» **LISTED RECORDS**:
..........

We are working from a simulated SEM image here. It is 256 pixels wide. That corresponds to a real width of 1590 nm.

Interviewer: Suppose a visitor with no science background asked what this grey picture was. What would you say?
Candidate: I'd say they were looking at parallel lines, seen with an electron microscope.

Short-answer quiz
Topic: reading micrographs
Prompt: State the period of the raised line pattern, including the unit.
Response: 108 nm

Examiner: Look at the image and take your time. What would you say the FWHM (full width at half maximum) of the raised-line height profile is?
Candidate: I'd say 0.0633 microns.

..........

» **ACTIVITY**:
Write down every record shown above precisely.

» **TASK RESULT**:
We are working from a simulated SEM image here. It is 256 pixels wide. That corresponds to a real width of 1590 nm.

Interviewer: Suppose a visitor with no science background asked what this grey picture was. What would you say?
Candidate: I'd say they were looking at parallel lines, seen with an electron microscope.

Short-answer quiz
Topic: reading micrographs
Prompt: State the period of the raised line pattern, including the unit.
Response: 108 nm

Examiner: Look at the image and take your time. What would you say the FWHM (full width at half maximum) of the raised-line height profile is?
Candidate: I'd say 0.0633 microns.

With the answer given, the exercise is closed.